▶ WORK INSTRUCTION: Write out all of the data again, exactly as it reads.

▶ EXERCISE DATA:
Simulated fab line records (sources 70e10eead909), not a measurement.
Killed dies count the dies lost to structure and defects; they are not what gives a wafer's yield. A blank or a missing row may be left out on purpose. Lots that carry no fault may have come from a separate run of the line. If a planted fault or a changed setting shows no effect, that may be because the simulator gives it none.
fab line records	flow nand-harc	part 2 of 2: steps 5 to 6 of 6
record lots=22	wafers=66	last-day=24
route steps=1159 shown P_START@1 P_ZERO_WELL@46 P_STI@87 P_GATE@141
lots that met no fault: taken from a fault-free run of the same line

▶ RESPONSE:
Simulated fab line records (sources 70e10eead909), not a measurement.
Killed dies count the dies lost to structure and defects; they are not what gives a wafer's yield. A blank or a missing row may be left out on purpose. Lots that carry no fault may have come from a separate run of the line. If a planted fault or a changed setting shows no effect, that may be because the simulator gives it none.
fab line records	flow nand-harc	part 2 of 2: steps 5 to 6 of 6
record lots=22	wafers=66	last-day=24
route steps=1159 shown P_START@1 P_ZERO_WELL@46 P_STI@87 P_GATE@141
lots that met no fault: taken from a fault-free run of the same line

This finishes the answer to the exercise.